## Exercise
Once you have read the listing below, write all of it out again exactly.

## Supplied material
┌──

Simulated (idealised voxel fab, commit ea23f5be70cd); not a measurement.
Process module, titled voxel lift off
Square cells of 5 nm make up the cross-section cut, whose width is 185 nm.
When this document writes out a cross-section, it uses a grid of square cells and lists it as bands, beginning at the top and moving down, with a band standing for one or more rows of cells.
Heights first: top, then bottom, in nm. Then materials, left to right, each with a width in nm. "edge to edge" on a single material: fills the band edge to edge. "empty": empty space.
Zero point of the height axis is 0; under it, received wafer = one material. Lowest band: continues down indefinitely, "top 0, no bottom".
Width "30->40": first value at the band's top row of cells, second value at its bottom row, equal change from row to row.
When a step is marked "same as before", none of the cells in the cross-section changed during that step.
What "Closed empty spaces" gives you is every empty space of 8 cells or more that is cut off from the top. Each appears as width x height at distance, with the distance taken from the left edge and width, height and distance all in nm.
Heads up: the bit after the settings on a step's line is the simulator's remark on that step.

└──

## Answer area
Simulated (idealised voxel fab, commit ea23f5be70cd); not a measurement.
Process module, titled voxel lift off
Square cells of 5 nm make up the cross-section cut, whose width is 185 nm.
When this document writes out a cross-section, it uses a grid of square cells and lists it as bands, beginning at the top and moving down, with a band standing for one or more rows of cells.
Heights first: top, then bottom, in nm. Then materials, left to right, each with a width in nm. "edge to edge" on a single material: fills the band edge to edge. "empty": empty space.
Zero point of the height axis is 0; under it, received wafer = one material. Lowest band: continues down indefinitely, "top 0, no bottom".
Width "30->40": first value at the band's top row of cells, second value at its bottom row, equal change from row to row.
When a step is marked "same as before", none of the cells in the cross-section changed during that step.
What "Closed empty spaces" gives you is every empty space of 8 cells or more that is cut off from the top. Each appears as width x height at distance, with the distance taken from the left edge and width, height and distance all in nm.
Heads up: the bit after the settings on a step's line is the simulator's remark on that step.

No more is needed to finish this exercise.